- [WORK TASK]
Each line of the material beneath should be duplicated exactly.

- [LISTED RECORDS]
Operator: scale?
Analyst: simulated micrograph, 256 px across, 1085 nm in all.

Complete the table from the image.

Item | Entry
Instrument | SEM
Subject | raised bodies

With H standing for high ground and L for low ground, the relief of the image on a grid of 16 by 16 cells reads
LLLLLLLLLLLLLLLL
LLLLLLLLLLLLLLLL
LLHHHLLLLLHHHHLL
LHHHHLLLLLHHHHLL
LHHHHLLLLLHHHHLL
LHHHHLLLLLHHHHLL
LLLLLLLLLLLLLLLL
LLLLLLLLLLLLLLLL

- [YOUR RESPONSE]
Operator: scale?
Analyst: simulated micrograph, 256 px across, 1085 nm in all.

Complete the table from the image.

Item | Entry
Instrument | SEM
Subject | raised bodies

With H standing for high ground and L for low ground, the relief of the image on a grid of 16 by 16 cells reads
LLLLLLLLLLLLLLLL
LLLLLLLLLLLLLLLL
LLHHHLLLLLHHHHLL
LHHHHLLLLLHHHHLL
LHHHHLLLLLHHHHLL
LHHHHLLLLLHHHHLL
LLLLLLLLLLLLLLLL
LLLLLLLLLLLLLLLL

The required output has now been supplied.